(Assignment): Nothing may be changed. Give the entries below again exactly.

(Input data):
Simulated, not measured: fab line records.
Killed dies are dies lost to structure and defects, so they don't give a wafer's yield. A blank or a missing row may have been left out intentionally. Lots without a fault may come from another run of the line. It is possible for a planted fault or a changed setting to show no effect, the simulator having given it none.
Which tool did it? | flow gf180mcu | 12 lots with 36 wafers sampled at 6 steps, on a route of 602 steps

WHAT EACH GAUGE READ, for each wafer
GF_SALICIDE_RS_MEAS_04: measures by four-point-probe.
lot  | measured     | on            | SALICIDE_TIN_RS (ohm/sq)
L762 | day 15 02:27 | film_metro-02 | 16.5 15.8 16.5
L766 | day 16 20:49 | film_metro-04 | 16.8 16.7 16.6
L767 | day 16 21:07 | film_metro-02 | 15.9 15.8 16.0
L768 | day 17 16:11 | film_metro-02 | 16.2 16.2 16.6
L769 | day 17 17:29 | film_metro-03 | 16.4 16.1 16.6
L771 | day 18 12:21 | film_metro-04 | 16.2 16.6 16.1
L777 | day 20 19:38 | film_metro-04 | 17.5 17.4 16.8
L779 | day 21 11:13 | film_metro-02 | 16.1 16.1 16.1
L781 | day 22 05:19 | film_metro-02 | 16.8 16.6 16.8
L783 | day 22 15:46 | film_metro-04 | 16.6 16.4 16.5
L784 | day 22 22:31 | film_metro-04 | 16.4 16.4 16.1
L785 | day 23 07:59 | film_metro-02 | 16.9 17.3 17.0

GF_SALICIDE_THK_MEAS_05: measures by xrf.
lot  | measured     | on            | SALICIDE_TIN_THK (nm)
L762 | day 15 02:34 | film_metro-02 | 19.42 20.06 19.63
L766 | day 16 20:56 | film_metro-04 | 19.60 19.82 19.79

(Expected answer):
Simulated, not measured: fab line records.
Killed dies are dies lost to structure and defects, so they don't give a wafer's yield. A blank or a missing row may have been left out intentionally. Lots without a fault may come from another run of the line. It is possible for a planted fault or a changed setting to show no effect, the simulator having given it none.
Which tool did it? | flow gf180mcu | 12 lots with 36 wafers sampled at 6 steps, on a route of 602 steps

WHAT EACH GAUGE READ, for each wafer
GF_SALICIDE_RS_MEAS_04: measures by four-point-probe.
lot  | measured     | on            | SALICIDE_TIN_RS (ohm/sq)
L762 | day 15 02:27 | film_metro-02 | 16.5 15.8 16.5
L766 | day 16 20:49 | film_metro-04 | 16.8 16.7 16.6
L767 | day 16 21:07 | film_metro-02 | 15.9 15.8 16.0
L768 | day 17 16:11 | film_metro-02 | 16.2 16.2 16.6
L769 | day 17 17:29 | film_metro-03 | 16.4 16.1 16.6
L771 | day 18 12:21 | film_metro-04 | 16.2 16.6 16.1
L777 | day 20 19:38 | film_metro-04 | 17.5 17.4 16.8
L779 | day 21 11:13 | film_metro-02 | 16.1 16.1 16.1
L781 | day 22 05:19 | film_metro-02 | 16.8 16.6 16.8
L783 | day 22 15:46 | film_metro-04 | 16.6 16.4 16.5
L784 | day 22 22:31 | film_metro-04 | 16.4 16.4 16.1
L785 | day 23 07:59 | film_metro-02 | 16.9 17.3 17.0

GF_SALICIDE_THK_MEAS_05: measures by xrf.
lot  | measured     | on            | SALICIDE_TIN_THK (nm)
L762 | day 15 02:34 | film_metro-02 | 19.42 20.06 19.63
L766 | day 16 20:56 | film_metro-04 | 19.60 19.82 19.79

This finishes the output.